--------
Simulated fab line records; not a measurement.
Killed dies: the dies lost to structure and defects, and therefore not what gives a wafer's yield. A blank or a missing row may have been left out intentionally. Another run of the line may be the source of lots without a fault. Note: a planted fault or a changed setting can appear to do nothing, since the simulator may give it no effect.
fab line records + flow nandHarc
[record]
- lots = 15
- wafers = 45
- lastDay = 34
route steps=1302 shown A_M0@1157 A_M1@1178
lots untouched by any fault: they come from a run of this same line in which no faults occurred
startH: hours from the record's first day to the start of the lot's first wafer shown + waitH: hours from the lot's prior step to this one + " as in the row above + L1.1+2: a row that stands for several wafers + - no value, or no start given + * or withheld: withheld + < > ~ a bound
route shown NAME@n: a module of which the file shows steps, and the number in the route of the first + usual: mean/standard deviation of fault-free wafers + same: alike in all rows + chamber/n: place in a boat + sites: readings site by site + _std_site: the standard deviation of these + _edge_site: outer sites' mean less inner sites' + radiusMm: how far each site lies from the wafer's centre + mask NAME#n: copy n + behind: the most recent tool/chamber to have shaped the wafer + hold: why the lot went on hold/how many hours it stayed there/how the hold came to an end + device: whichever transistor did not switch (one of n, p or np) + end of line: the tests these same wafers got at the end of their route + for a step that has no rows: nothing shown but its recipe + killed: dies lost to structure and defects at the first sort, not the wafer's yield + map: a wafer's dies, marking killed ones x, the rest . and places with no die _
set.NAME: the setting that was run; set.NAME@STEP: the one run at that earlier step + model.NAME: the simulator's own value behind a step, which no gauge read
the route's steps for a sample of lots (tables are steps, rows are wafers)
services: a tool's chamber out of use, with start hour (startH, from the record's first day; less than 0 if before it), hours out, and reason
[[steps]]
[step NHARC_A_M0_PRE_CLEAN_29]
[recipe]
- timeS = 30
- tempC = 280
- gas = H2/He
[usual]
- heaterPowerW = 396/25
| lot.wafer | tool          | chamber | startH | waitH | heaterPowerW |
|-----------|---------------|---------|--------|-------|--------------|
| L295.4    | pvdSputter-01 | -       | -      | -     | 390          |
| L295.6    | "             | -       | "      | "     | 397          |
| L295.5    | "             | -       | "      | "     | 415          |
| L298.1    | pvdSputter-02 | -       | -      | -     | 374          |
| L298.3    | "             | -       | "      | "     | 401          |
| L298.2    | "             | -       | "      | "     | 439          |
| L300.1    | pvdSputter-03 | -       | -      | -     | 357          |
--------

Work instruction: Retype exactly the lines of the data above, starting at its first line and finishing with the line that has "startH: hours from" in it.

Reply:
Simulated fab line records; not a measurement.
Killed dies: the dies lost to structure and defects, and therefore not what gives a wafer's yield. A blank or a missing row may have been left out intentionally. Another run of the line may be the source of lots without a fault. Note: a planted fault or a changed setting can appear to do nothing, since the simulator may give it no effect.
fab line records + flow nandHarc
[record]
- lots = 15
- wafers = 45
- lastDay = 34
route steps=1302 shown A_M0@1157 A_M1@1178
lots untouched by any fault: they come from a run of this same line in which no faults occurred
startH: hours from the record's first day to the start of the lot's first wafer shown + waitH: hours from the lot's prior step to this one + " as in the row above + L1.1+2: a row that stands for several wafers + - no value, or no start given + * or withheld: withheld + < > ~ a bound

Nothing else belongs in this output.